# [Source information]
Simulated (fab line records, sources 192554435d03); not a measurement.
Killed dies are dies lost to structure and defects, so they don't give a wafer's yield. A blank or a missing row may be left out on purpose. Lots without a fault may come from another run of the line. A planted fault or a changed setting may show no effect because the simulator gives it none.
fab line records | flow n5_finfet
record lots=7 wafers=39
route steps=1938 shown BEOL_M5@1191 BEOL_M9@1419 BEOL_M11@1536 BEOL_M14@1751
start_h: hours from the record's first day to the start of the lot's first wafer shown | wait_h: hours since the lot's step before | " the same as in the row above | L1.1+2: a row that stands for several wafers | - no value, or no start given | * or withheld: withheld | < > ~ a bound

# [Work item]
When you respond, give the whole listing again exactly as written.

# [Your solution]
Simulated (fab line records, sources 192554435d03); not a measurement.
Killed dies are dies lost to structure and defects, so they don't give a wafer's yield. A blank or a missing row may be left out on purpose. Lots without a fault may come from another run of the line. A planted fault or a changed setting may show no effect because the simulator gives it none.
fab line records | flow n5_finfet
record lots=7 wafers=39
route steps=1938 shown BEOL_M5@1191 BEOL_M9@1419 BEOL_M11@1536 BEOL_M14@1751
start_h: hours from the record's first day to the start of the lot's first wafer shown | wait_h: hours since the lot's step before | " the same as in the row above | L1.1+2: a row that stands for several wafers | - no value, or no start given | * or withheld: withheld | < > ~ a bound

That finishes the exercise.